::: SUPPLIED DATA

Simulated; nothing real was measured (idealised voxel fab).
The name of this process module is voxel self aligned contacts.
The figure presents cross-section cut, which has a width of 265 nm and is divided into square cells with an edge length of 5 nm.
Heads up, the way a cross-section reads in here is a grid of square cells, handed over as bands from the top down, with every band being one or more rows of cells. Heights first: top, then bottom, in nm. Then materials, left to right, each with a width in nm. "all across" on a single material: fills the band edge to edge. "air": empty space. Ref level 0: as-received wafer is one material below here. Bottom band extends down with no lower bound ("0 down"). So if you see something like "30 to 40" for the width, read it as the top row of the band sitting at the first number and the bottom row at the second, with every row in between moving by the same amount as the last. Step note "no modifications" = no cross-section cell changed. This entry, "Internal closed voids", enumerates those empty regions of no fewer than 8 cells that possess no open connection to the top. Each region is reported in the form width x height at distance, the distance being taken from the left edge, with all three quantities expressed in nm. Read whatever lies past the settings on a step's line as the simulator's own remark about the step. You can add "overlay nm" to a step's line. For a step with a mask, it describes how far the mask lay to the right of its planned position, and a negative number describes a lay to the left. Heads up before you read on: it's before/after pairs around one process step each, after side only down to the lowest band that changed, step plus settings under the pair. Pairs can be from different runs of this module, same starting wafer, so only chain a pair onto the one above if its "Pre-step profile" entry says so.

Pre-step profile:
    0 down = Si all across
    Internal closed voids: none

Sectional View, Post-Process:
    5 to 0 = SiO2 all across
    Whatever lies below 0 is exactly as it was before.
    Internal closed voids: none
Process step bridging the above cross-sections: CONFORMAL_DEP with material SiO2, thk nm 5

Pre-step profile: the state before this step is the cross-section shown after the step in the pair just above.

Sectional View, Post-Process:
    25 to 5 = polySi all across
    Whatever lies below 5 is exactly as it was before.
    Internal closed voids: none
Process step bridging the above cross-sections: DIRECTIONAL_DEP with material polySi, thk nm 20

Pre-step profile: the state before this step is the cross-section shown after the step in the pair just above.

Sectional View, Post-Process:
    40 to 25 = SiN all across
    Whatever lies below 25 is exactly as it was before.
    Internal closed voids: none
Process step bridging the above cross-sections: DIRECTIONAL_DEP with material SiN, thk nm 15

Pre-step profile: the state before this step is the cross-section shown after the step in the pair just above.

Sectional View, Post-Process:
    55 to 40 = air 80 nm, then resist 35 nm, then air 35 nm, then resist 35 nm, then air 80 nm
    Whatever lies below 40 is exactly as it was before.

::::::

TASK ITEM ▸
Reproduce word for word only the first line of the listing above and each line after it through the line with "The figure presents".

TASK ANSWER ▸
Simulated; nothing real was measured (idealised voxel fab).
The name of this process module is voxel self aligned contacts.
The figure presents cross-section cut, which has a width of 265 nm and is divided into square cells with an edge length of 5 nm.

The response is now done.